----------
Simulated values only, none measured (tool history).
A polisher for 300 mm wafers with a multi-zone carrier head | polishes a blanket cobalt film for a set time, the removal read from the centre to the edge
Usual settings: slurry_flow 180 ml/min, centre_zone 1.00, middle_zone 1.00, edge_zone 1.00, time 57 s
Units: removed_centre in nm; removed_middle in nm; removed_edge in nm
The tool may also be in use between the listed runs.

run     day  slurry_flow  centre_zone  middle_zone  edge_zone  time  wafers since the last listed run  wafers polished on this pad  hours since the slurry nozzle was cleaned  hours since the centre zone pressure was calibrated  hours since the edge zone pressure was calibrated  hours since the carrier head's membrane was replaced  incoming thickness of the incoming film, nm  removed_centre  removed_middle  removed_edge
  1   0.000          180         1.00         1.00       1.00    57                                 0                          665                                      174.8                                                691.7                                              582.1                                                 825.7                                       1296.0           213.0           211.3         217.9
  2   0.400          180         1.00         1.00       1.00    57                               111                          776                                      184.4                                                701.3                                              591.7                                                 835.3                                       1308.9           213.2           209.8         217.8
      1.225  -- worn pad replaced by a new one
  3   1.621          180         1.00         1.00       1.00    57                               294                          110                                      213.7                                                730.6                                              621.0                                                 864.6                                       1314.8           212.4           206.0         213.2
----------

WORK INSTRUCTION: Each record must be printed again, word for word, with nothing dropped.

WORKED SOLUTION:
Simulated values only, none measured (tool history).
A polisher for 300 mm wafers with a multi-zone carrier head | polishes a blanket cobalt film for a set time, the removal read from the centre to the edge
Usual settings: slurry_flow 180 ml/min, centre_zone 1.00, middle_zone 1.00, edge_zone 1.00, time 57 s
Units: removed_centre in nm; removed_middle in nm; removed_edge in nm
The tool may also be in use between the listed runs.

run     day  slurry_flow  centre_zone  middle_zone  edge_zone  time  wafers since the last listed run  wafers polished on this pad  hours since the slurry nozzle was cleaned  hours since the centre zone pressure was calibrated  hours since the edge zone pressure was calibrated  hours since the carrier head's membrane was replaced  incoming thickness of the incoming film, nm  removed_centre  removed_middle  removed_edge
  1   0.000          180         1.00         1.00       1.00    57                                 0                          665                                      174.8                                                691.7                                              582.1                                                 825.7                                       1296.0           213.0           211.3         217.9
  2   0.400          180         1.00         1.00       1.00    57                               111                          776                                      184.4                                                701.3                                              591.7                                                 835.3                                       1308.9           213.2           209.8         217.8
      1.225  -- worn pad replaced by a new one
  3   1.621          180         1.00         1.00       1.00    57                               294                          110                                      213.7                                                730.6                                              621.0                                                 864.6                                       1314.8           212.4           206.0         213.2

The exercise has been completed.